◆ Activity:
What do the lines from the top of the data through the line with "route steps=1938 shown" say? Quote them exactly and include both ends.

·····
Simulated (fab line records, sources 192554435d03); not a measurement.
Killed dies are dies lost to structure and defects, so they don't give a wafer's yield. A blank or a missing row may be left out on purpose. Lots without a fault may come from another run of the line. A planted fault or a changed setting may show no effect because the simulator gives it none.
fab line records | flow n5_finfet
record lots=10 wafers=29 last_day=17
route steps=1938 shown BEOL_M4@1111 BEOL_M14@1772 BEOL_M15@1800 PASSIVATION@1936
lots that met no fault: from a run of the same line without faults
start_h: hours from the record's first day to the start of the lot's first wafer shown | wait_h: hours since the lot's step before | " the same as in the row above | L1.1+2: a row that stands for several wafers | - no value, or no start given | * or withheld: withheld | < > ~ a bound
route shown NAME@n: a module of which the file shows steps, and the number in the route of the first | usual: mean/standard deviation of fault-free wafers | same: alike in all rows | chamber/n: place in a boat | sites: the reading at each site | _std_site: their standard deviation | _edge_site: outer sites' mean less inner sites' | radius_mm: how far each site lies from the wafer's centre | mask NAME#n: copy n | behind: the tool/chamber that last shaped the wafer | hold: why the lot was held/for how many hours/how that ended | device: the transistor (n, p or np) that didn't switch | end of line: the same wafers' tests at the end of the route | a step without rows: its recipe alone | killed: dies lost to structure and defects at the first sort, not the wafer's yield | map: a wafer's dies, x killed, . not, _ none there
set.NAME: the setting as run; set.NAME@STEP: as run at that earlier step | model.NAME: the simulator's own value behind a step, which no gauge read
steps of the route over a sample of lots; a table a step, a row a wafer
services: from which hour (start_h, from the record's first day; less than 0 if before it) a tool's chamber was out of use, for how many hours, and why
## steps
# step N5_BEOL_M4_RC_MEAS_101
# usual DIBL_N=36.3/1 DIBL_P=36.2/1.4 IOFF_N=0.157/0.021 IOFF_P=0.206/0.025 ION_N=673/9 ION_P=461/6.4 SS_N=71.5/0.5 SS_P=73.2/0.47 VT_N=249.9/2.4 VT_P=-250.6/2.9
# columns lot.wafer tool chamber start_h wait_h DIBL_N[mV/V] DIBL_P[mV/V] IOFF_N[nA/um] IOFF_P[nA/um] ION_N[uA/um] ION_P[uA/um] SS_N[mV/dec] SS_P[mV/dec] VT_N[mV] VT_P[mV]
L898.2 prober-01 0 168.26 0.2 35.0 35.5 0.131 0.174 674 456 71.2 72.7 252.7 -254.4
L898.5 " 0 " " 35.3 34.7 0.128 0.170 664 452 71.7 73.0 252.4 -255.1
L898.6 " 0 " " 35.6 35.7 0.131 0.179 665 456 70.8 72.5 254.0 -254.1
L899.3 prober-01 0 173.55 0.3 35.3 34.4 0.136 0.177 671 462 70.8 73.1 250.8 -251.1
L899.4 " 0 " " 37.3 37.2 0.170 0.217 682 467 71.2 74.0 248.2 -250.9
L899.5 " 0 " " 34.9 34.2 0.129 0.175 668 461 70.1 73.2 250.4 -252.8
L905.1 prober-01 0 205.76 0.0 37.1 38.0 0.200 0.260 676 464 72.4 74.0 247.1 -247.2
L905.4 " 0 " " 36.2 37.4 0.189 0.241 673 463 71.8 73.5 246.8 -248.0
·····

◆ Exercise response:
Simulated (fab line records, sources 192554435d03); not a measurement.
Killed dies are dies lost to structure and defects, so they don't give a wafer's yield. A blank or a missing row may be left out on purpose. Lots without a fault may come from another run of the line. A planted fault or a changed setting may show no effect because the simulator gives it none.
fab line records | flow n5_finfet
record lots=10 wafers=29 last_day=17
route steps=1938 shown BEOL_M4@1111 BEOL_M14@1772 BEOL_M15@1800 PASSIVATION@1936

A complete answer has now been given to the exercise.